* Exercise
The data below holds the lines to copy: everything from the line containing "Run 12, settings" to the line containing "Not included in", both ends included, set down exactly.

#### Data extract ####

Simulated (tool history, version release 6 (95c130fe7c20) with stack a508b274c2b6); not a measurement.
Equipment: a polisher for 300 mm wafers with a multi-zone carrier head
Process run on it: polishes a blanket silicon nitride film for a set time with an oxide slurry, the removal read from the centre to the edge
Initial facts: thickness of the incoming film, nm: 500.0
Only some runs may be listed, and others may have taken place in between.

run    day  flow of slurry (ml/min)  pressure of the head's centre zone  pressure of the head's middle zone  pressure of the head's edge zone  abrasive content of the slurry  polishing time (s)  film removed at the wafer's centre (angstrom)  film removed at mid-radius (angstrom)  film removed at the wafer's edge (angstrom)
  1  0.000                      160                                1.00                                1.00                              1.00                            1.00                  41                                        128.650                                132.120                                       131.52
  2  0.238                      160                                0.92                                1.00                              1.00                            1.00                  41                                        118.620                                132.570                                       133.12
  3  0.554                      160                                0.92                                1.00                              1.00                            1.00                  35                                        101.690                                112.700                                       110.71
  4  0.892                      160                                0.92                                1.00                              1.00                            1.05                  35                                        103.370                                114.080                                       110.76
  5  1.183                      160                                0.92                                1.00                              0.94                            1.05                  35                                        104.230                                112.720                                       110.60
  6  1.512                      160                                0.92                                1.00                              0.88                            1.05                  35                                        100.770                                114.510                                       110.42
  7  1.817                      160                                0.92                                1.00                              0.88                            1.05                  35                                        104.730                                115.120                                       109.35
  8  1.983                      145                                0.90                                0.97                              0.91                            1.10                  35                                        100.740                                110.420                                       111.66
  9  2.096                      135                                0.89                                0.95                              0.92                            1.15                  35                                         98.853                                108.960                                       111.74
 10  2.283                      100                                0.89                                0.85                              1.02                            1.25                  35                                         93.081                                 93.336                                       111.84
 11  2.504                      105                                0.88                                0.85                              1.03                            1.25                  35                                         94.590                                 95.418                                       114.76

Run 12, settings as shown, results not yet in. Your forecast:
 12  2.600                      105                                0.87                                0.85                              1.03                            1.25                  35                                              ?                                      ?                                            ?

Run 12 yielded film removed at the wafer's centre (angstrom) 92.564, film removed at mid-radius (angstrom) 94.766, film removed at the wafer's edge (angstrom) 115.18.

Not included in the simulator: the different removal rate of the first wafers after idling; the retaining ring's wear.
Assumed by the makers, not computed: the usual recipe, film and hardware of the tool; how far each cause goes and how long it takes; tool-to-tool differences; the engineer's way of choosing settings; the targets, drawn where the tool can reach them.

####

* Worked solution
Run 12, settings as shown, results not yet in. Your forecast:
 12  2.600                      105                                0.87                                0.85                              1.03                            1.25                  35                                              ?                                      ?                                            ?

Run 12 yielded film removed at the wafer's centre (angstrom) 92.564, film removed at mid-radius (angstrom) 94.766, film removed at the wafer's edge (angstrom) 115.18.

Not included in the simulator: the different removal rate of the first wafers after idling; the retaining ring's wear.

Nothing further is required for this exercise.